■ Work request
Please reproduce every entry, keeping each one exact.

━━━━━ Entries provided ━━━━━

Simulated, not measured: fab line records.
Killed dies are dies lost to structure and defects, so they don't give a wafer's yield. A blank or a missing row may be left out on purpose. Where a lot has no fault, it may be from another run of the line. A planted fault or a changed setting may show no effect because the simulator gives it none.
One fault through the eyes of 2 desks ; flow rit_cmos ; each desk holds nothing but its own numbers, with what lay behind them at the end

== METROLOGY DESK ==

━━━━━

■ Solution
Simulated, not measured: fab line records.
Killed dies are dies lost to structure and defects, so they don't give a wafer's yield. A blank or a missing row may be left out on purpose. Where a lot has no fault, it may be from another run of the line. A planted fault or a changed setting may show no effect because the simulator gives it none.
One fault through the eyes of 2 desks ; flow rit_cmos ; each desk holds nothing but its own numbers, with what lay behind them at the end

== METROLOGY DESK ==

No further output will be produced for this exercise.